======

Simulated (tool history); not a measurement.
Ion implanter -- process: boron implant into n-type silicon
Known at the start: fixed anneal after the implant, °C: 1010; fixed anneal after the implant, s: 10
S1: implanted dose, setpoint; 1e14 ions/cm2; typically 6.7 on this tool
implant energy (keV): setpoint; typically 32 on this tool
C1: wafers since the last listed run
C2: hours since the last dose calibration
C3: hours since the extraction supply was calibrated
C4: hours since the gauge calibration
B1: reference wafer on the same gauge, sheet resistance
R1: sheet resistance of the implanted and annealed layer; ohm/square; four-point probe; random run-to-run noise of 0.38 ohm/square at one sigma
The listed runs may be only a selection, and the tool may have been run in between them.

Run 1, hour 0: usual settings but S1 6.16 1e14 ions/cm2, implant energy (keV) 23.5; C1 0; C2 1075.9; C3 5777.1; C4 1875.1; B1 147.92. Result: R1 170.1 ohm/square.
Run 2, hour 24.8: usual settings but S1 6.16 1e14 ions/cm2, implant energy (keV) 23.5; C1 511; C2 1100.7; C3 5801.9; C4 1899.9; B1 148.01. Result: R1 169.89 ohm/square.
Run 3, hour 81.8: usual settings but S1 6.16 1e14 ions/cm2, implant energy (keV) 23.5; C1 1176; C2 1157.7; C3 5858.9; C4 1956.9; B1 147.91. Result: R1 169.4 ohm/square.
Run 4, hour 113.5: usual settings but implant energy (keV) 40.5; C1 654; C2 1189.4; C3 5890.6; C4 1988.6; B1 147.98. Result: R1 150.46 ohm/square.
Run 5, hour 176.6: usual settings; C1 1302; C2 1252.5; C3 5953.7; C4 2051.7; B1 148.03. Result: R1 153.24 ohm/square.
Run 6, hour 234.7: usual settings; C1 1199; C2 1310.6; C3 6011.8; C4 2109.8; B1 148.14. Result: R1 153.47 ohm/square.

======

**Assignment:**
Quote the data above from the line containing "Ion implanter -- process: boron" to the line containing "B1: reference wafer", inclusive, and stop.

**Task answer:**
Ion implanter -- process: boron implant into n-type silicon
Known at the start: fixed anneal after the implant, °C: 1010; fixed anneal after the implant, s: 10
S1: implanted dose, setpoint; 1e14 ions/cm2; typically 6.7 on this tool
implant energy (keV): setpoint; typically 32 on this tool
C1: wafers since the last listed run
C2: hours since the last dose calibration
C3: hours since the extraction supply was calibrated
C4: hours since the gauge calibration
B1: reference wafer on the same gauge, sheet resistance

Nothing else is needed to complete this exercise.